◆ **Work order**
Below are the entries; give again exactly the lines from the one mentioning "Stylus profiler with" through the one mentioning "Units of measure: depth_nm", inclusive.

◆ **Supplied data**
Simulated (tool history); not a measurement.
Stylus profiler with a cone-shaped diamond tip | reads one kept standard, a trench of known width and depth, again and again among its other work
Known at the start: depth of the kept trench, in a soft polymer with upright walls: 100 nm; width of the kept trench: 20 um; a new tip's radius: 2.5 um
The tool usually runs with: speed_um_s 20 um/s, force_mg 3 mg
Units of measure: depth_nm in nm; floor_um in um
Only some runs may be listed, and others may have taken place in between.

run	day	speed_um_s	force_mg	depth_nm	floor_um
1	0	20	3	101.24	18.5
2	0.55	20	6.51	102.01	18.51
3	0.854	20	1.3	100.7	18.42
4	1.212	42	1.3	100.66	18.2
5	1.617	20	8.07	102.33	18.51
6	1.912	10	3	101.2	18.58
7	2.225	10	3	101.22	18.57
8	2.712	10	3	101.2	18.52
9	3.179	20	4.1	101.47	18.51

◆ **Written response**
Stylus profiler with a cone-shaped diamond tip | reads one kept standard, a trench of known width and depth, again and again among its other work
Known at the start: depth of the kept trench, in a soft polymer with upright walls: 100 nm; width of the kept trench: 20 um; a new tip's radius: 2.5 um
The tool usually runs with: speed_um_s 20 um/s, force_mg 3 mg
Units of measure: depth_nm in nm; floor_um in um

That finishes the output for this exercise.